### ASSIGNED TASK:
Starting with the first line below, reproduce each line exactly until you have included the one bearing "C2: hours of".

···
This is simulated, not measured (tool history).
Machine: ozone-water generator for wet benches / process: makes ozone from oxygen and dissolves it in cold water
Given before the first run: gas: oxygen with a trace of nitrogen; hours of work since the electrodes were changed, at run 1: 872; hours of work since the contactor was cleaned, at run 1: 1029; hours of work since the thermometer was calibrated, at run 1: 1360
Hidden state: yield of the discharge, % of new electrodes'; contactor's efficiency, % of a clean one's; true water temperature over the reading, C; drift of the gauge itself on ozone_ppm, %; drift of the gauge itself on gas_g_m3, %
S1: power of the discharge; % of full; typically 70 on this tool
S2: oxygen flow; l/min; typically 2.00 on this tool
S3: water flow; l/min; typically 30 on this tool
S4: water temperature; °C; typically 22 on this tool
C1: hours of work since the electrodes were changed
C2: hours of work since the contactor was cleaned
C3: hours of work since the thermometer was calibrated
···

### ANSWER AREA:
This is simulated, not measured (tool history).
Machine: ozone-water generator for wet benches / process: makes ozone from oxygen and dissolves it in cold water
Given before the first run: gas: oxygen with a trace of nitrogen; hours of work since the electrodes were changed, at run 1: 872; hours of work since the contactor was cleaned, at run 1: 1029; hours of work since the thermometer was calibrated, at run 1: 1360
Hidden state: yield of the discharge, % of new electrodes'; contactor's efficiency, % of a clean one's; true water temperature over the reading, C; drift of the gauge itself on ozone_ppm, %; drift of the gauge itself on gas_g_m3, %
S1: power of the discharge; % of full; typically 70 on this tool
S2: oxygen flow; l/min; typically 2.00 on this tool
S3: water flow; l/min; typically 30 on this tool
S4: water temperature; °C; typically 22 on this tool
C1: hours of work since the electrodes were changed
C2: hours of work since the contactor was cleaned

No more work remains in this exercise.